Entries shown:
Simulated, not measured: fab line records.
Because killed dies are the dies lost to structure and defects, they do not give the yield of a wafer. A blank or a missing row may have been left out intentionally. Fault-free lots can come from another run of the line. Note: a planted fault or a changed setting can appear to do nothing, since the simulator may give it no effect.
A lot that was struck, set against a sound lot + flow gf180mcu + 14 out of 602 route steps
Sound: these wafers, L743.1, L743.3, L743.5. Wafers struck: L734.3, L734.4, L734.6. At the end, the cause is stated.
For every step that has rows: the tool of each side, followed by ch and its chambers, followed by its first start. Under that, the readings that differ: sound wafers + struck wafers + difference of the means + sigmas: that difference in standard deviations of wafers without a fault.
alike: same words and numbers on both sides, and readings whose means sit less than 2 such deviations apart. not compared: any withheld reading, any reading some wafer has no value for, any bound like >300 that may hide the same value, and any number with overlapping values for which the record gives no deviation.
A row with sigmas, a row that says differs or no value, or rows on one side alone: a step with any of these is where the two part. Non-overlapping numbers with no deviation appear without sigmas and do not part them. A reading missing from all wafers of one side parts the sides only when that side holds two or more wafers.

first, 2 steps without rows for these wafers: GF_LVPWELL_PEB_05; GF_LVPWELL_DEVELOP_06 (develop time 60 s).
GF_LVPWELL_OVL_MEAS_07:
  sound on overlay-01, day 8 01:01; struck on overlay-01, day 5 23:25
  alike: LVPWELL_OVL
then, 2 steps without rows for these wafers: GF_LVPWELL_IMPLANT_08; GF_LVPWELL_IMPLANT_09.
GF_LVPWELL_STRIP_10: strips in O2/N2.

Activity: Each of the entries must be set down exactly, none omitted.

Task solution:
Simulated, not measured: fab line records.
Because killed dies are the dies lost to structure and defects, they do not give the yield of a wafer. A blank or a missing row may have been left out intentionally. Fault-free lots can come from another run of the line. Note: a planted fault or a changed setting can appear to do nothing, since the simulator may give it no effect.
A lot that was struck, set against a sound lot + flow gf180mcu + 14 out of 602 route steps
Sound: these wafers, L743.1, L743.3, L743.5. Wafers struck: L734.3, L734.4, L734.6. At the end, the cause is stated.
For every step that has rows: the tool of each side, followed by ch and its chambers, followed by its first start. Under that, the readings that differ: sound wafers + struck wafers + difference of the means + sigmas: that difference in standard deviations of wafers without a fault.
alike: same words and numbers on both sides, and readings whose means sit less than 2 such deviations apart. not compared: any withheld reading, any reading some wafer has no value for, any bound like >300 that may hide the same value, and any number with overlapping values for which the record gives no deviation.
A row with sigmas, a row that says differs or no value, or rows on one side alone: a step with any of these is where the two part. Non-overlapping numbers with no deviation appear without sigmas and do not part them. A reading missing from all wafers of one side parts the sides only when that side holds two or more wafers.

first, 2 steps without rows for these wafers: GF_LVPWELL_PEB_05; GF_LVPWELL_DEVELOP_06 (develop time 60 s).
GF_LVPWELL_OVL_MEAS_07:
  sound on overlay-01, day 8 01:01; struck on overlay-01, day 5 23:25
  alike: LVPWELL_OVL
then, 2 steps without rows for these wafers: GF_LVPWELL_IMPLANT_08; GF_LVPWELL_IMPLANT_09.
GF_LVPWELL_STRIP_10: strips in O2/N2.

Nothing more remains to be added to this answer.